- Work request
The data below holds the lines to copy: everything from the line containing "LHHHHHHHHHHHHHHHHHHHHHHHHHHHHHHH" to the line containing "HHHHHHHHHHHHHHHLLLLLLLLLLLLLLLLL", both ends included, set down exactly.

§

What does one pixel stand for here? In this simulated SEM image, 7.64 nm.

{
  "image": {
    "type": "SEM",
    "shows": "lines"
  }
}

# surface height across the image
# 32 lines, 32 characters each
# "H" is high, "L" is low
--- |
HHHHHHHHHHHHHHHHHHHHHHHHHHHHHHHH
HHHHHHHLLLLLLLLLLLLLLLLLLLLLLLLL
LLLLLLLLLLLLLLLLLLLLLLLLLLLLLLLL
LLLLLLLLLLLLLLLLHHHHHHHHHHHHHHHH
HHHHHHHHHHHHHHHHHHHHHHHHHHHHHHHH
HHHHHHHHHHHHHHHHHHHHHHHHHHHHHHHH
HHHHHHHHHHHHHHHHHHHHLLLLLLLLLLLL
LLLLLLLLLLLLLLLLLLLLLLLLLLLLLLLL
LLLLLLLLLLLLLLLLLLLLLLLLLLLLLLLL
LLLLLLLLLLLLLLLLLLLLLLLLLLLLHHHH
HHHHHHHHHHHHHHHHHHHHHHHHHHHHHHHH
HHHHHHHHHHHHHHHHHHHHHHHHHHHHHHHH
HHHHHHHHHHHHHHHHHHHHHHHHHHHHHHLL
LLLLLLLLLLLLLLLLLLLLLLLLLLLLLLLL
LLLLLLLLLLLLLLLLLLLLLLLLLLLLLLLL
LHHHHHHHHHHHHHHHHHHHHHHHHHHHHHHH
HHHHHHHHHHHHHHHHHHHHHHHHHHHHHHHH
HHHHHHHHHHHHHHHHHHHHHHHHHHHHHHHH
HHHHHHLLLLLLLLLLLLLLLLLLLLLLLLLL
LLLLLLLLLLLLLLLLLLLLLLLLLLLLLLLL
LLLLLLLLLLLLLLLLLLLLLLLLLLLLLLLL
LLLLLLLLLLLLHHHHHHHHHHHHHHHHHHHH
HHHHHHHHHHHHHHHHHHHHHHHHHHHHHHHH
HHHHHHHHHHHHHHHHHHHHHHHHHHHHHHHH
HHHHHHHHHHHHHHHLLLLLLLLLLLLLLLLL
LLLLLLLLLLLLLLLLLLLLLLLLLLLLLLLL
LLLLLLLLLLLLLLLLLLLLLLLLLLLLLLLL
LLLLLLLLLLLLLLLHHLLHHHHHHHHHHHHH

§

- Worked solution
LHHHHHHHHHHHHHHHHHHHHHHHHHHHHHHH
HHHHHHHHHHHHHHHHHHHHHHHHHHHHHHHH
HHHHHHHHHHHHHHHHHHHHHHHHHHHHHHHH
HHHHHHLLLLLLLLLLLLLLLLLLLLLLLLLL
LLLLLLLLLLLLLLLLLLLLLLLLLLLLLLLL
LLLLLLLLLLLLLLLLLLLLLLLLLLLLLLLL
LLLLLLLLLLLLHHHHHHHHHHHHHHHHHHHH
HHHHHHHHHHHHHHHHHHHHHHHHHHHHHHHH
HHHHHHHHHHHHHHHHHHHHHHHHHHHHHHHH
HHHHHHHHHHHHHHHLLLLLLLLLLLLLLLLL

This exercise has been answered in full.